> **WORK REQUEST**
Beginning with the opening line, restate the following material exactly, up through the line that contains "S2: bias power; W; usual 56".

### INFORMATION GIVEN
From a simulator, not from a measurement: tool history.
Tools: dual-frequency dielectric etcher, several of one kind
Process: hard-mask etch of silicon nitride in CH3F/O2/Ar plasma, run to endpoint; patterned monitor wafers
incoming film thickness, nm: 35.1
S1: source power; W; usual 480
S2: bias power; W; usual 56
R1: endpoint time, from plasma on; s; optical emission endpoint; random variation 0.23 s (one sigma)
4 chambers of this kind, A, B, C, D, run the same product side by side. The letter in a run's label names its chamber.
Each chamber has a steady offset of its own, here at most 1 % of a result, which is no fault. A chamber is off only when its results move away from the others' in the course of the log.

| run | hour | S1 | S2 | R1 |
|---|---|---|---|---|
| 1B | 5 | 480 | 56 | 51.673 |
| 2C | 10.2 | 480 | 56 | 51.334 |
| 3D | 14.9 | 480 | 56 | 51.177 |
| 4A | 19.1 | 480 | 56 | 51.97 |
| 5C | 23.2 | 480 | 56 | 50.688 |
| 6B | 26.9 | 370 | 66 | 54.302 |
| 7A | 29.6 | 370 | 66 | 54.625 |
######

> **RESPONSE AREA**
From a simulator, not from a measurement: tool history.
Tools: dual-frequency dielectric etcher, several of one kind
Process: hard-mask etch of silicon nitride in CH3F/O2/Ar plasma, run to endpoint; patterned monitor wafers
incoming film thickness, nm: 35.1
S1: source power; W; usual 480
S2: bias power; W; usual 56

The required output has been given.